- _Activity_
Stop after the line containing "Counting: any tool": print each line exactly from the first line of the listing up to that point.

START Data
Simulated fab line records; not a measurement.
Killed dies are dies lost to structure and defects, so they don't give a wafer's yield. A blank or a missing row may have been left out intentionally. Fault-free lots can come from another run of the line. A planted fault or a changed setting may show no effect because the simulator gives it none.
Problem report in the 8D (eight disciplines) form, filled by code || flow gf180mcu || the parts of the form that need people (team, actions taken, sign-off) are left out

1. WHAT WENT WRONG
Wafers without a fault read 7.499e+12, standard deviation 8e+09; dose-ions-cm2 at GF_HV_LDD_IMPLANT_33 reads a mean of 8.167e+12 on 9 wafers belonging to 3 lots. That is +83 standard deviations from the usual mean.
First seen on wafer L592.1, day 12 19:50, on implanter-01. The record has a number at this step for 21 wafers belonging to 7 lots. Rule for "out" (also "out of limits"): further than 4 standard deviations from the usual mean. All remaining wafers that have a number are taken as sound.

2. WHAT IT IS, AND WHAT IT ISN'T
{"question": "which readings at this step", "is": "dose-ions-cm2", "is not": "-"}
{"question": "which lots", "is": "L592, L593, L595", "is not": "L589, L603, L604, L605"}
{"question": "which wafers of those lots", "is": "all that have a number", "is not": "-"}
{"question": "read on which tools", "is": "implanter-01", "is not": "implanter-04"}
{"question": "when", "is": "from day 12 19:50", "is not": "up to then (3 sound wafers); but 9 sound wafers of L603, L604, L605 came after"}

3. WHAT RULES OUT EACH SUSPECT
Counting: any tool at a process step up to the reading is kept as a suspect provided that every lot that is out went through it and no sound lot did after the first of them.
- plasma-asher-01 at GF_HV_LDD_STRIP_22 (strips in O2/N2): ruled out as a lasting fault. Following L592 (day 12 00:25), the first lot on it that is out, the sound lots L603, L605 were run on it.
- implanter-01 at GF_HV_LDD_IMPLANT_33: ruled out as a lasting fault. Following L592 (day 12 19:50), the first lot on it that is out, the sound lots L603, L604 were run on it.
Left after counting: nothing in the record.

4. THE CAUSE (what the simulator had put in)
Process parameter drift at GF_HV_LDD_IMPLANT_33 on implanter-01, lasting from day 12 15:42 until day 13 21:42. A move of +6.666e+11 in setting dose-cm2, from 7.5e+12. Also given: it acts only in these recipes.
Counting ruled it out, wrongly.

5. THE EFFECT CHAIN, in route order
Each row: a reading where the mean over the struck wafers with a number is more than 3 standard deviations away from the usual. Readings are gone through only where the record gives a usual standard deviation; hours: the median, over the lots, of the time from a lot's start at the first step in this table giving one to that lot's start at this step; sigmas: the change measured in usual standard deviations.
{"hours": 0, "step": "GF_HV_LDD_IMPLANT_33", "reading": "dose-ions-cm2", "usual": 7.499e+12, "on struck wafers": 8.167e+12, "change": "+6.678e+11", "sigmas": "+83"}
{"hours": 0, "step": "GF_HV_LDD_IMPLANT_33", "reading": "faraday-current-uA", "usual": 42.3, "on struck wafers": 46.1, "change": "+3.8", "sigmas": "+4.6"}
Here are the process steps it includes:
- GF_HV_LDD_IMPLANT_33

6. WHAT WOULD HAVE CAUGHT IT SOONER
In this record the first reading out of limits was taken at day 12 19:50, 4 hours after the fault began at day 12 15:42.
END Data

- _Answer space_
Simulated fab line records; not a measurement.
Killed dies are dies lost to structure and defects, so they don't give a wafer's yield. A blank or a missing row may have been left out intentionally. Fault-free lots can come from another run of the line. A planted fault or a changed setting may show no effect because the simulator gives it none.
Problem report in the 8D (eight disciplines) form, filled by code || flow gf180mcu || the parts of the form that need people (team, actions taken, sign-off) are left out

1. WHAT WENT WRONG
Wafers without a fault read 7.499e+12, standard deviation 8e+09; dose-ions-cm2 at GF_HV_LDD_IMPLANT_33 reads a mean of 8.167e+12 on 9 wafers belonging to 3 lots. That is +83 standard deviations from the usual mean.
First seen on wafer L592.1, day 12 19:50, on implanter-01. The record has a number at this step for 21 wafers belonging to 7 lots. Rule for "out" (also "out of limits"): further than 4 standard deviations from the usual mean. All remaining wafers that have a number are taken as sound.

2. WHAT IT IS, AND WHAT IT ISN'T
{"question": "which readings at this step", "is": "dose-ions-cm2", "is not": "-"}
{"question": "which lots", "is": "L592, L593, L595", "is not": "L589, L603, L604, L605"}
{"question": "which wafers of those lots", "is": "all that have a number", "is not": "-"}
{"question": "read on which tools", "is": "implanter-01", "is not": "implanter-04"}
{"question": "when", "is": "from day 12 19:50", "is not": "up to then (3 sound wafers); but 9 sound wafers of L603, L604, L605 came after"}

3. WHAT RULES OUT EACH SUSPECT
Counting: any tool at a process step up to the reading is kept as a suspect provided that every lot that is out went through it and no sound lot did after the first of them.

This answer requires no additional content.